Each line of the data below from the one holding "Please find attached" to the one holding "Fig. 1. SEM", inclusive, is to be reproduced exactly; no other line belongs in the answer.

(Beginning of Records supplied)
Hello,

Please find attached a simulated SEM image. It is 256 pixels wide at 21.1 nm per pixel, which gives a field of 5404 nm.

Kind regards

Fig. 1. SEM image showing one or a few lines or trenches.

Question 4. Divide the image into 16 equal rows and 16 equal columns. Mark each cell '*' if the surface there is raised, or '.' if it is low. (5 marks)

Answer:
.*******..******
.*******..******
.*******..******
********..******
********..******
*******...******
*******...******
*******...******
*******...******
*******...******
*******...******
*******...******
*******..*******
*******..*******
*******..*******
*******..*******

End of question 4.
(End of Records supplied)

### Answer section:
Please find attached a simulated SEM image. It is 256 pixels wide at 21.1 nm per pixel, which gives a field of 5404 nm.

Kind regards

Fig. 1. SEM image showing one or a few lines or trenches.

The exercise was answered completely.